(Beginning of GIVEN RECORDS)

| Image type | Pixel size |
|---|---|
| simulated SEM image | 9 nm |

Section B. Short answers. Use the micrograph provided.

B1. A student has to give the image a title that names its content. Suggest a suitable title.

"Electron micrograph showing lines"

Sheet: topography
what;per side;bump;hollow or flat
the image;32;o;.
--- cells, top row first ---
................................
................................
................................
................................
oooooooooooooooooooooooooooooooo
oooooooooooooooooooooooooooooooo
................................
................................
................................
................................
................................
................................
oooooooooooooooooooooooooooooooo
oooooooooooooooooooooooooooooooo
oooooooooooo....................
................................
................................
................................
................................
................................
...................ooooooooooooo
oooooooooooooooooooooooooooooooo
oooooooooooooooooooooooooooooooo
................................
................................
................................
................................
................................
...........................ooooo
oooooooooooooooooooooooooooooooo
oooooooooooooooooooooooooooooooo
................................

(End of GIVEN RECORDS)

- ASSIGNMENT
The answer must consist of every entry, set down exactly as given.

- WRITTEN REPLY
| Image type | Pixel size |
|---|---|
| simulated SEM image | 9 nm |

Section B. Short answers. Use the micrograph provided.

B1. A student has to give the image a title that names its content. Suggest a suitable title.

"Electron micrograph showing lines"

Sheet: topography
what;per side;bump;hollow or flat
the image;32;o;.
--- cells, top row first ---
................................
................................
................................
................................
oooooooooooooooooooooooooooooooo
oooooooooooooooooooooooooooooooo
................................
................................
................................
................................
................................
................................
oooooooooooooooooooooooooooooooo
oooooooooooooooooooooooooooooooo
oooooooooooo....................
................................
................................
................................
................................
................................
...................ooooooooooooo
oooooooooooooooooooooooooooooooo
oooooooooooooooooooooooooooooooo
................................
................................
................................
................................
................................
...........................ooooo
oooooooooooooooooooooooooooooooo
oooooooooooooooooooooooooooooooo
................................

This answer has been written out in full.